Source data
= Beginning of Section =

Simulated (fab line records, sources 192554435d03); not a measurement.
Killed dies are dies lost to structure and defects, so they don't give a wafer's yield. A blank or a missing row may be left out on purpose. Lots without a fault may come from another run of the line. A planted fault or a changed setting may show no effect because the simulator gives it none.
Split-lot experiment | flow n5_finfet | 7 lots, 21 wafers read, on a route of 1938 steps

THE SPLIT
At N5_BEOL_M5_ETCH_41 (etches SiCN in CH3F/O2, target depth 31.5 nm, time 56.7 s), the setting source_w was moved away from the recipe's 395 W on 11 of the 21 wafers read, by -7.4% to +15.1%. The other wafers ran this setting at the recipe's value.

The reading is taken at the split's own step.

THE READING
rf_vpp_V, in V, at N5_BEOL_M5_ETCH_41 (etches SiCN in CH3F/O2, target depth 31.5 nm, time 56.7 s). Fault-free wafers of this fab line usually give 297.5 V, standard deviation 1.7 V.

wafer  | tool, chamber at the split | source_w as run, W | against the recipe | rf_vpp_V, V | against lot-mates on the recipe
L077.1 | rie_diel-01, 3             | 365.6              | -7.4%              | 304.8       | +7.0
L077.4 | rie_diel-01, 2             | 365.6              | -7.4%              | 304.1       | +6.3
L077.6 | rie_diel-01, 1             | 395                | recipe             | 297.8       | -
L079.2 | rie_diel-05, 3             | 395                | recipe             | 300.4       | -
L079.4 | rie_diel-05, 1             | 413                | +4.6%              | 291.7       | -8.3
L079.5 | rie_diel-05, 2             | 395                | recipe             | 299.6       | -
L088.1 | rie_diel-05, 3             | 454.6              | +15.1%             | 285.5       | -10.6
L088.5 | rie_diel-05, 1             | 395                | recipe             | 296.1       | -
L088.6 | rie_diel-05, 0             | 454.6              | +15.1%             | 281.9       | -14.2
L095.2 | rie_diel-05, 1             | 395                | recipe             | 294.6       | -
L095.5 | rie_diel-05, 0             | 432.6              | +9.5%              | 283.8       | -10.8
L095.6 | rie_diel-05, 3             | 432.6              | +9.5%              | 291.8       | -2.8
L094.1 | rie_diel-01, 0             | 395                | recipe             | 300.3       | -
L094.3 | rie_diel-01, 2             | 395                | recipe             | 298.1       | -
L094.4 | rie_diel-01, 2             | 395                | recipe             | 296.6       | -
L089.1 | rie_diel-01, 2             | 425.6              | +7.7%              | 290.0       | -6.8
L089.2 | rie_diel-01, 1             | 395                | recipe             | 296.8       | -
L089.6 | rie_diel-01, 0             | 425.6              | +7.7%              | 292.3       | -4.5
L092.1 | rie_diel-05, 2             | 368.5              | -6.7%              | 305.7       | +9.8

= End of Section =

Action item
Extract the lines of the preceding material that run from the line with "L095.2 | rie_diel-05, 1" through the line with "L089.6 | rie_diel-01, 0", inclusive, reproducing them exactly and adding nothing.

Problem solution
L095.2 | rie_diel-05, 1             | 395                | recipe             | 294.6       | -
L095.5 | rie_diel-05, 0             | 432.6              | +9.5%              | 283.8       | -10.8
L095.6 | rie_diel-05, 3             | 432.6              | +9.5%              | 291.8       | -2.8
L094.1 | rie_diel-01, 0             | 395                | recipe             | 300.3       | -
L094.3 | rie_diel-01, 2             | 395                | recipe             | 298.1       | -
L094.4 | rie_diel-01, 2             | 395                | recipe             | 296.6       | -
L089.1 | rie_diel-01, 2             | 425.6              | +7.7%              | 290.0       | -6.8
L089.2 | rie_diel-01, 1             | 395                | recipe             | 296.8       | -
L089.6 | rie_diel-01, 0             | 425.6              | +7.7%              | 292.3       | -4.5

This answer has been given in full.